Given information ::
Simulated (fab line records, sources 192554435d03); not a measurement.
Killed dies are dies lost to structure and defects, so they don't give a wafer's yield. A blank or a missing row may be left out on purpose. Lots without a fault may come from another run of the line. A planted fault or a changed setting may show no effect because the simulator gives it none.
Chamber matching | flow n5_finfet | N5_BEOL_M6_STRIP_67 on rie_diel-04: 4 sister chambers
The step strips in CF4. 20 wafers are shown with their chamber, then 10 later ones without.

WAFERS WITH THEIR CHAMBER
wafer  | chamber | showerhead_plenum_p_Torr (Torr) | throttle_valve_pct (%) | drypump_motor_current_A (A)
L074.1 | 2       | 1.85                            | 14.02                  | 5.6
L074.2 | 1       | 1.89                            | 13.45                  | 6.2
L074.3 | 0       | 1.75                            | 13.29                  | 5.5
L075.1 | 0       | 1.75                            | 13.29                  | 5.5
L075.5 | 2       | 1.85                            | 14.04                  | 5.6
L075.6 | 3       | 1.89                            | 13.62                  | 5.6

Task item ::
Transcribe all of the material without omitting a line.

Problem solution ::
Simulated (fab line records, sources 192554435d03); not a measurement.
Killed dies are dies lost to structure and defects, so they don't give a wafer's yield. A blank or a missing row may be left out on purpose. Lots without a fault may come from another run of the line. A planted fault or a changed setting may show no effect because the simulator gives it none.
Chamber matching | flow n5_finfet | N5_BEOL_M6_STRIP_67 on rie_diel-04: 4 sister chambers
The step strips in CF4. 20 wafers are shown with their chamber, then 10 later ones without.

WAFERS WITH THEIR CHAMBER
wafer  | chamber | showerhead_plenum_p_Torr (Torr) | throttle_valve_pct (%) | drypump_motor_current_A (A)
L074.1 | 2       | 1.85                            | 14.02                  | 5.6
L074.2 | 1       | 1.89                            | 13.45                  | 6.2
L074.3 | 0       | 1.75                            | 13.29                  | 5.5
L075.1 | 0       | 1.75                            | 13.29                  | 5.5
L075.5 | 2       | 1.85                            | 14.04                  | 5.6
L075.6 | 3       | 1.89                            | 13.62                  | 5.6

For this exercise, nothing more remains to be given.